Brief |
Give back exactly the stretch of data below from the line holding "7,SELECTIVE_ETCH, etch materials" through the line holding "5 to 0 | blank", both ends included, and leave the remaining lines out.

Data |
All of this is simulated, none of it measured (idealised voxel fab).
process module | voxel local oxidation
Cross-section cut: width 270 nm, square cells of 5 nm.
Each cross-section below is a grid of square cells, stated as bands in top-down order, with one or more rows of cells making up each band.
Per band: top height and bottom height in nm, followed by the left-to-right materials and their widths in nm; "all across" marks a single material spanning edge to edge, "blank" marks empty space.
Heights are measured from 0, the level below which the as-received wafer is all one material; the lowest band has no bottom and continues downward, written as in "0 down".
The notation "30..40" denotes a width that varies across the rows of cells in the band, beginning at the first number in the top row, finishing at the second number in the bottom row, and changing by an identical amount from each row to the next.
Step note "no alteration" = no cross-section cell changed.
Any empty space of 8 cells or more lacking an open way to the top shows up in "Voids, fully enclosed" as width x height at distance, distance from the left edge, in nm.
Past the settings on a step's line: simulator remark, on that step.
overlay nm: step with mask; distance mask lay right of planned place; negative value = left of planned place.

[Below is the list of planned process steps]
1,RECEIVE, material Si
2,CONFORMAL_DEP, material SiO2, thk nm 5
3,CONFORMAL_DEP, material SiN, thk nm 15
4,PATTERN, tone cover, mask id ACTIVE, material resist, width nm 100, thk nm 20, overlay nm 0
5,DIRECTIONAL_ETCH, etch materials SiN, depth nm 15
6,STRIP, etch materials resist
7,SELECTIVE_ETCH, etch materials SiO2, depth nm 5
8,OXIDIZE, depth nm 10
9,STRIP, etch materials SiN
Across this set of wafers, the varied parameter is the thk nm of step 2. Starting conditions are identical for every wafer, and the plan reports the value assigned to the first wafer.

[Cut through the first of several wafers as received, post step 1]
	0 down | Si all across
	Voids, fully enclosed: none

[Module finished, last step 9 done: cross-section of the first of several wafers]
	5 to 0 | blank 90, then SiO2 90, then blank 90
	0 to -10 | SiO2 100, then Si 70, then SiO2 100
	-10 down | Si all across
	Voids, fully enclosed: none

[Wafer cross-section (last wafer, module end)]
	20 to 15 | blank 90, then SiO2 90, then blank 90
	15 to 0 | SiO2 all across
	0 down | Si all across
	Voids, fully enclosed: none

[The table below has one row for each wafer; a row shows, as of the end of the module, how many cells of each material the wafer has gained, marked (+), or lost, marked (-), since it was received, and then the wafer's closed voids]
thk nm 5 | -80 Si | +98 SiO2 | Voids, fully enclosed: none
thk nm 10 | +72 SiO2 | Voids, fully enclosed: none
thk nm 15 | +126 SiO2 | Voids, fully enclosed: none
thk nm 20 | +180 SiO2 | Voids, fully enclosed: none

Exercise answer |
7,SELECTIVE_ETCH, etch materials SiO2, depth nm 5
8,OXIDIZE, depth nm 10
9,STRIP, etch materials SiN
Across this set of wafers, the varied parameter is the thk nm of step 2. Starting conditions are identical for every wafer, and the plan reports the value assigned to the first wafer.

[Cut through the first of several wafers as received, post step 1]
	0 down | Si all across
	Voids, fully enclosed: none

[Module finished, last step 9 done: cross-section of the first of several wafers]
	5 to 0 | blank 90, then SiO2 90, then blank 90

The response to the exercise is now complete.